▸ **REQUIREMENT**
A verbatim copy of every record is needed.

--

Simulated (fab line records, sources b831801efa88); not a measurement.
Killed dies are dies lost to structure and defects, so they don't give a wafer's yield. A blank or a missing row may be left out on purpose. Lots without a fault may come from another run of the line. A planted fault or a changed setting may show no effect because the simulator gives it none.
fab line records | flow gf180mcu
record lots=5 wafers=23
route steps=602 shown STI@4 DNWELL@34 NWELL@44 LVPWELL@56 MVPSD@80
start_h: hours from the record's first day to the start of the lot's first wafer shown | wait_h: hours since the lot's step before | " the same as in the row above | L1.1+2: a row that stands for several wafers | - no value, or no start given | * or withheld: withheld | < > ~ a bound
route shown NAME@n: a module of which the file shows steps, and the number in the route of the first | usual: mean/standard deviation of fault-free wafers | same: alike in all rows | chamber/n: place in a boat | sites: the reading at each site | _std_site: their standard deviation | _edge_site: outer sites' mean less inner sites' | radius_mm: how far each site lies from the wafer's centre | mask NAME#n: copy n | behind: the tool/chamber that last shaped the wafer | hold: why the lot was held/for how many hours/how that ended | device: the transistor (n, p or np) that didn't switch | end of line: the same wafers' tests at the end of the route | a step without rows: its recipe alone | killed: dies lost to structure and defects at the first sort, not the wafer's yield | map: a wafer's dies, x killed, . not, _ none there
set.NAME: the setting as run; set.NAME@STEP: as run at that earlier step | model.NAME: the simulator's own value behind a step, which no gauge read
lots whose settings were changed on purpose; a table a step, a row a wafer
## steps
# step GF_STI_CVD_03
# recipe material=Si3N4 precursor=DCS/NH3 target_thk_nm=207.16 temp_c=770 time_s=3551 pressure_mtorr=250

--

▸ **TASK OUTPUT**
Simulated (fab line records, sources b831801efa88); not a measurement.
Killed dies are dies lost to structure and defects, so they don't give a wafer's yield. A blank or a missing row may be left out on purpose. Lots without a fault may come from another run of the line. A planted fault or a changed setting may show no effect because the simulator gives it none.
fab line records | flow gf180mcu
record lots=5 wafers=23
route steps=602 shown STI@4 DNWELL@34 NWELL@44 LVPWELL@56 MVPSD@80
start_h: hours from the record's first day to the start of the lot's first wafer shown | wait_h: hours since the lot's step before | " the same as in the row above | L1.1+2: a row that stands for several wafers | - no value, or no start given | * or withheld: withheld | < > ~ a bound
route shown NAME@n: a module of which the file shows steps, and the number in the route of the first | usual: mean/standard deviation of fault-free wafers | same: alike in all rows | chamber/n: place in a boat | sites: the reading at each site | _std_site: their standard deviation | _edge_site: outer sites' mean less inner sites' | radius_mm: how far each site lies from the wafer's centre | mask NAME#n: copy n | behind: the tool/chamber that last shaped the wafer | hold: why the lot was held/for how many hours/how that ended | device: the transistor (n, p or np) that didn't switch | end of line: the same wafers' tests at the end of the route | a step without rows: its recipe alone | killed: dies lost to structure and defects at the first sort, not the wafer's yield | map: a wafer's dies, x killed, . not, _ none there
set.NAME: the setting as run; set.NAME@STEP: as run at that earlier step | model.NAME: the simulator's own value behind a step, which no gauge read
lots whose settings were changed on purpose; a table a step, a row a wafer
## steps
# step GF_STI_CVD_03
# recipe material=Si3N4 precursor=DCS/NH3 target_thk_nm=207.16 temp_c=770 time_s=3551 pressure_mtorr=250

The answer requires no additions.